— Provided records —
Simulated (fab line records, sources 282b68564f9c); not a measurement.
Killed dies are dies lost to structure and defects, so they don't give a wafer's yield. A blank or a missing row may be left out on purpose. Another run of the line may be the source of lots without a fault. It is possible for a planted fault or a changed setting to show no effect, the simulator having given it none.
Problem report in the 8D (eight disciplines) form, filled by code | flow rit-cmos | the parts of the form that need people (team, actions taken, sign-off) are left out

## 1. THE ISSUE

— Task item —
Repeat every record above. Each one must match exactly.

— Written answer —
Simulated (fab line records, sources 282b68564f9c); not a measurement.
Killed dies are dies lost to structure and defects, so they don't give a wafer's yield. A blank or a missing row may be left out on purpose. Another run of the line may be the source of lots without a fault. It is possible for a planted fault or a changed setting to show no effect, the simulator having given it none.
Problem report in the 8D (eight disciplines) form, filled by code | flow rit-cmos | the parts of the form that need people (team, actions taken, sign-off) are left out

## 1. THE ISSUE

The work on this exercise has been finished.